• **Task item**:
Restate all of the data precisely, omitting nothing.

*** Data records
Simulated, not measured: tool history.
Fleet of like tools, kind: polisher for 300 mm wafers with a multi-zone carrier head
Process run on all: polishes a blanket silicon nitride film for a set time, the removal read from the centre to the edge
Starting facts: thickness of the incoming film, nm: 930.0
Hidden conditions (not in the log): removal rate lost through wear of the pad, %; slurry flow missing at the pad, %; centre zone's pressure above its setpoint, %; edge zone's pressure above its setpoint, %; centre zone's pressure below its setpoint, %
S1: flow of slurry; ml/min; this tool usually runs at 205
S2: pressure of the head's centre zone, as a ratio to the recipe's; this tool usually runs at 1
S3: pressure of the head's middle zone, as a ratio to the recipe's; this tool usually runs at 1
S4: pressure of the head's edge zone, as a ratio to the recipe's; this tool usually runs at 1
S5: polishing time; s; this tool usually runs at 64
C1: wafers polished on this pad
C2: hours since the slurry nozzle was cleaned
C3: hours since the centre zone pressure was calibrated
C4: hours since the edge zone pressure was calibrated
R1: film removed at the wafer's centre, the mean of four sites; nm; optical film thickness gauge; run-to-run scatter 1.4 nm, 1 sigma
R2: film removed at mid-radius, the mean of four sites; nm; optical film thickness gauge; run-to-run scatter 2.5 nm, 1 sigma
******

• **Your solution**:
Simulated, not measured: tool history.
Fleet of like tools, kind: polisher for 300 mm wafers with a multi-zone carrier head
Process run on all: polishes a blanket silicon nitride film for a set time, the removal read from the centre to the edge
Starting facts: thickness of the incoming film, nm: 930.0
Hidden conditions (not in the log): removal rate lost through wear of the pad, %; slurry flow missing at the pad, %; centre zone's pressure above its setpoint, %; edge zone's pressure above its setpoint, %; centre zone's pressure below its setpoint, %
S1: flow of slurry; ml/min; this tool usually runs at 205
S2: pressure of the head's centre zone, as a ratio to the recipe's; this tool usually runs at 1
S3: pressure of the head's middle zone, as a ratio to the recipe's; this tool usually runs at 1
S4: pressure of the head's edge zone, as a ratio to the recipe's; this tool usually runs at 1
S5: polishing time; s; this tool usually runs at 64
C1: wafers polished on this pad
C2: hours since the slurry nozzle was cleaned
C3: hours since the centre zone pressure was calibrated
C4: hours since the edge zone pressure was calibrated
R1: film removed at the wafer's centre, the mean of four sites; nm; optical film thickness gauge; run-to-run scatter 1.4 nm, 1 sigma
R2: film removed at mid-radius, the mean of four sites; nm; optical film thickness gauge; run-to-run scatter 2.5 nm, 1 sigma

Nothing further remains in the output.